WORK ITEM:
The records below are to be quoted in full; please keep every word exact.

──────── DATA

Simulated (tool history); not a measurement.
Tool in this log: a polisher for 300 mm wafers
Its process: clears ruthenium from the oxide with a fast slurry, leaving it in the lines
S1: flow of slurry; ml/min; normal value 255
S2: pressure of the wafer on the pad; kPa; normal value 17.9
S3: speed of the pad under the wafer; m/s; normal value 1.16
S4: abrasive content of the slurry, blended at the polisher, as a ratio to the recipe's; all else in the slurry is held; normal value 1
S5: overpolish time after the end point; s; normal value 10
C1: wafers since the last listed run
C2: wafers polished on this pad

────────────────

REPLY:
Simulated (tool history); not a measurement.
Tool in this log: a polisher for 300 mm wafers
Its process: clears ruthenium from the oxide with a fast slurry, leaving it in the lines
S1: flow of slurry; ml/min; normal value 255
S2: pressure of the wafer on the pad; kPa; normal value 17.9
S3: speed of the pad under the wafer; m/s; normal value 1.16
S4: abrasive content of the slurry, blended at the polisher, as a ratio to the recipe's; all else in the slurry is held; normal value 1
S5: overpolish time after the end point; s; normal value 10
C1: wafers since the last listed run
C2: wafers polished on this pad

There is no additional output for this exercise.